_Data excerpts_:
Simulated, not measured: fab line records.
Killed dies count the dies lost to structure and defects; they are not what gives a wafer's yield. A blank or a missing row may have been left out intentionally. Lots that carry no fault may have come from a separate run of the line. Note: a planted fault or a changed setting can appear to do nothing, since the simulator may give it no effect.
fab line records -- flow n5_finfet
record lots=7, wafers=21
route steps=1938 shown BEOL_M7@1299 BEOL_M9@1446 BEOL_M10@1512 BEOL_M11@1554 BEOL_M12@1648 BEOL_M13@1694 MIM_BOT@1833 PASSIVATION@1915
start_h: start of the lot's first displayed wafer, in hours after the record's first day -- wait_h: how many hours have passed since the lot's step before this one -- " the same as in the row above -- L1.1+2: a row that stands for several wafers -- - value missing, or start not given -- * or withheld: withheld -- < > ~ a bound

_Work item_: The records above are to be given again in full, exactly.

_Written reply_:
Simulated, not measured: fab line records.
Killed dies count the dies lost to structure and defects; they are not what gives a wafer's yield. A blank or a missing row may have been left out intentionally. Lots that carry no fault may have come from a separate run of the line. Note: a planted fault or a changed setting can appear to do nothing, since the simulator may give it no effect.
fab line records -- flow n5_finfet
record lots=7, wafers=21
route steps=1938 shown BEOL_M7@1299 BEOL_M9@1446 BEOL_M10@1512 BEOL_M11@1554 BEOL_M12@1648 BEOL_M13@1694 MIM_BOT@1833 PASSIVATION@1915
start_h: start of the lot's first displayed wafer, in hours after the record's first day -- wait_h: how many hours have passed since the lot's step before this one -- " the same as in the row above -- L1.1+2: a row that stands for several wafers -- - value missing, or start not given -- * or withheld: withheld -- < > ~ a bound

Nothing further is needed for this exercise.